(Required action) Repeat the records given below in full, with no changes.

****
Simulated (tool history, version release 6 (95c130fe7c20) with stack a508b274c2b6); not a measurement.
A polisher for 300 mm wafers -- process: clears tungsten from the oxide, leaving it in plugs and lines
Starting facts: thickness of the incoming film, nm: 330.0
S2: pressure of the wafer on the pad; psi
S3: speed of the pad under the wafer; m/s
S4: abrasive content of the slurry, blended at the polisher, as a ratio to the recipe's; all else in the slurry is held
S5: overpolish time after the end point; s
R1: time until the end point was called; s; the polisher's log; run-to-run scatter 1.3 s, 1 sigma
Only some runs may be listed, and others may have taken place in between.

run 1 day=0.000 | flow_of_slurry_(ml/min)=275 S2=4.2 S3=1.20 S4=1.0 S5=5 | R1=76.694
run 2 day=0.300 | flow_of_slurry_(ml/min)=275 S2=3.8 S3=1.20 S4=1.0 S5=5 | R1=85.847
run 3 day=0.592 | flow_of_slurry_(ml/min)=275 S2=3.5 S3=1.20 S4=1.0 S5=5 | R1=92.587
****

(Answer space)
Simulated (tool history, version release 6 (95c130fe7c20) with stack a508b274c2b6); not a measurement.
A polisher for 300 mm wafers -- process: clears tungsten from the oxide, leaving it in plugs and lines
Starting facts: thickness of the incoming film, nm: 330.0
S2: pressure of the wafer on the pad; psi
S3: speed of the pad under the wafer; m/s
S4: abrasive content of the slurry, blended at the polisher, as a ratio to the recipe's; all else in the slurry is held
S5: overpolish time after the end point; s
R1: time until the end point was called; s; the polisher's log; run-to-run scatter 1.3 s, 1 sigma
Only some runs may be listed, and others may have taken place in between.

run 1 day=0.000 | flow_of_slurry_(ml/min)=275 S2=4.2 S3=1.20 S4=1.0 S5=5 | R1=76.694
run 2 day=0.300 | flow_of_slurry_(ml/min)=275 S2=3.8 S3=1.20 S4=1.0 S5=5 | R1=85.847
run 3 day=0.592 | flow_of_slurry_(ml/min)=275 S2=3.5 S3=1.20 S4=1.0 S5=5 | R1=92.587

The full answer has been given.